In the listing below, find the line with "route steps=1302 shown" and the line with "lots with no". Repeat those two lines and all lines between them exactly.

→ Material supplied
- Opening Delimiter -

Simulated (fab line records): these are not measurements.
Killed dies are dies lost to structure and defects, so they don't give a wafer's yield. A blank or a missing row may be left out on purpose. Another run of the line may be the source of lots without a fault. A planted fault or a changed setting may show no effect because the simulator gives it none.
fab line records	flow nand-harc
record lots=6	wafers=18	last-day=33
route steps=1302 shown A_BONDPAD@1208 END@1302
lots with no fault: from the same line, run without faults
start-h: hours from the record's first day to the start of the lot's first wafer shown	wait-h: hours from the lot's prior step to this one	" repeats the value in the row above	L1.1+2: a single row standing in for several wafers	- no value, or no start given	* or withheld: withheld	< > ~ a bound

- Closing Delimiter -

→ Response
route steps=1302 shown A_BONDPAD@1208 END@1302
lots with no fault: from the same line, run without faults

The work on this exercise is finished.